**Assigned task**:
Give back an exact copy of the lines from the start of the material through the line bearing "The tool may". Include both ends and nothing else.

**Extracted records**:
---*---
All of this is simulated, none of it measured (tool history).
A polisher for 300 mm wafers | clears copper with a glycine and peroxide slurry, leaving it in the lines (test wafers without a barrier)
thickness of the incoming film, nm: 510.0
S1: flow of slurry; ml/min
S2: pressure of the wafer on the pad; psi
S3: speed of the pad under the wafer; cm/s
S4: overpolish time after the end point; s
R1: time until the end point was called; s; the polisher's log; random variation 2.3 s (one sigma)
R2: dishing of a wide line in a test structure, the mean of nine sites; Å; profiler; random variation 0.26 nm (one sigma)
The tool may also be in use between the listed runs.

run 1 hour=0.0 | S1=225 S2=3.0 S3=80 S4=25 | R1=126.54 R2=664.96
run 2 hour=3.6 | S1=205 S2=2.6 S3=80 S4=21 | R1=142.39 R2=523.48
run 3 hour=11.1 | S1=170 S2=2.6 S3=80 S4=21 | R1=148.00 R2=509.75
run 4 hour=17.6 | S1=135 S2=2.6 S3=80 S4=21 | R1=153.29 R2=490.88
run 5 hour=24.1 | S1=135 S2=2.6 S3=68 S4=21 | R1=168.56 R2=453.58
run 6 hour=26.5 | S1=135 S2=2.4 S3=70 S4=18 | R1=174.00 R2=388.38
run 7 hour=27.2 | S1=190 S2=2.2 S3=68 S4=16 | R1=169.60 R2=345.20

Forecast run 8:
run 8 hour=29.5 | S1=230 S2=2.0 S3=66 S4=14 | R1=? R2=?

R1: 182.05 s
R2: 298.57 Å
---*---

**Response area**:
All of this is simulated, none of it measured (tool history).
A polisher for 300 mm wafers | clears copper with a glycine and peroxide slurry, leaving it in the lines (test wafers without a barrier)
thickness of the incoming film, nm: 510.0
S1: flow of slurry; ml/min
S2: pressure of the wafer on the pad; psi
S3: speed of the pad under the wafer; cm/s
S4: overpolish time after the end point; s
R1: time until the end point was called; s; the polisher's log; random variation 2.3 s (one sigma)
R2: dishing of a wide line in a test structure, the mean of nine sites; Å; profiler; random variation 0.26 nm (one sigma)
The tool may also be in use between the listed runs.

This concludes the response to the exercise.